*** Opening of Source information ***
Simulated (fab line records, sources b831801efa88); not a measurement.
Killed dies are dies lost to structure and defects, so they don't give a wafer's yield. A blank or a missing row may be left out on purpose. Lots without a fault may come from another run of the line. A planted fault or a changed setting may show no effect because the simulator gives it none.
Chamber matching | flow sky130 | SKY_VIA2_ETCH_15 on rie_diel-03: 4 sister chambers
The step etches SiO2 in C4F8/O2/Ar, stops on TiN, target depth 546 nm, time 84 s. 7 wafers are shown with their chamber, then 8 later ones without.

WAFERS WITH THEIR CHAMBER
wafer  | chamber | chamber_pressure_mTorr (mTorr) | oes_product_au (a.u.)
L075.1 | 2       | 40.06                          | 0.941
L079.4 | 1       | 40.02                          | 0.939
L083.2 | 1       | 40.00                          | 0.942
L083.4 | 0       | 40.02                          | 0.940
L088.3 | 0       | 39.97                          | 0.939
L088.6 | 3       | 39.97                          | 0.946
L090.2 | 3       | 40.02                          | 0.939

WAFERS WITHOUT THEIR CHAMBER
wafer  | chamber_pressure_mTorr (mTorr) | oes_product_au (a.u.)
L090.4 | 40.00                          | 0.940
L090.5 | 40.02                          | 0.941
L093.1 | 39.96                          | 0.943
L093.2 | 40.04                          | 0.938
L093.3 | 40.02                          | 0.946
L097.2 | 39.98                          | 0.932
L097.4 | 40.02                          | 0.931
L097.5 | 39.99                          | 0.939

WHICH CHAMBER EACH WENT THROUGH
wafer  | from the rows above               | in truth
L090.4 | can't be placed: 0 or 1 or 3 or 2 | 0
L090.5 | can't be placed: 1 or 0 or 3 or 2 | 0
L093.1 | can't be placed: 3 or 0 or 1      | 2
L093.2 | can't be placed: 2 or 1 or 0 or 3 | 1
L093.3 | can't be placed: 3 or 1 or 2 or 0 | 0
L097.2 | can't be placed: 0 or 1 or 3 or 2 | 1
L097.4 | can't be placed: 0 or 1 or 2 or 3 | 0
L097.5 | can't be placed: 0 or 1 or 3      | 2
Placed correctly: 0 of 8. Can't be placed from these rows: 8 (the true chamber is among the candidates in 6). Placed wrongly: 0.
*** Close of Source information ***

_Work item_. Retype exactly the lines above, from the one with "L097.5 | 39.99" through the one with "L097.5 | can't", inclusive.

_Expected answer_.
L097.5 | 39.99                          | 0.939

WHICH CHAMBER EACH WENT THROUGH
wafer  | from the rows above               | in truth
L090.4 | can't be placed: 0 or 1 or 3 or 2 | 0
L090.5 | can't be placed: 1 or 0 or 3 or 2 | 0
L093.1 | can't be placed: 3 or 0 or 1      | 2
L093.2 | can't be placed: 2 or 1 or 0 or 3 | 1
L093.3 | can't be placed: 3 or 1 or 2 or 0 | 0
L097.2 | can't be placed: 0 or 1 or 3 or 2 | 1
L097.4 | can't be placed: 0 or 1 or 2 or 3 | 0
L097.5 | can't be placed: 0 or 1 or 3      | 2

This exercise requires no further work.